EXTRACTED DATA:
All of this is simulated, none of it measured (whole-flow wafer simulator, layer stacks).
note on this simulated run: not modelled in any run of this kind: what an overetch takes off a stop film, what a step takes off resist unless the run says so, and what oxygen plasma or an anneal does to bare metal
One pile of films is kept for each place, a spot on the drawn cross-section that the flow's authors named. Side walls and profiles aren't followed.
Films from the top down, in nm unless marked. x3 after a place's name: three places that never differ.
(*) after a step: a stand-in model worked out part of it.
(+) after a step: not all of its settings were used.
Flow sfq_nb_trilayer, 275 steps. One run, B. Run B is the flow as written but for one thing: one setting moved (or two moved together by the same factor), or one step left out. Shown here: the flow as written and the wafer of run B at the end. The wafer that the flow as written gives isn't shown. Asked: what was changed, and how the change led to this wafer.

WORK TASK:
Write the listing out again, matching every line exactly.

PROBLEM SOLUTION:
All of this is simulated, none of it measured (whole-flow wafer simulator, layer stacks).
note on this simulated run: not modelled in any run of this kind: what an overetch takes off a stop film, what a step takes off resist unless the run says so, and what oxygen plasma or an anneal does to bare metal
One pile of films is kept for each place, a spot on the drawn cross-section that the flow's authors named. Side walls and profiles aren't followed.
Films from the top down, in nm unless marked. x3 after a place's name: three places that never differ.
(*) after a step: a stand-in model worked out part of it.
(+) after a step: not all of its settings were used.
Flow sfq_nb_trilayer, 275 steps. One run, B. Run B is the flow as written but for one thing: one setting moved (or two moved together by the same factor), or one step left out. Shown here: the flow as written and the wafer of run B at the end. The wafer that the flow as written gives isn't shown. Asked: what was changed, and how the change led to this wafer.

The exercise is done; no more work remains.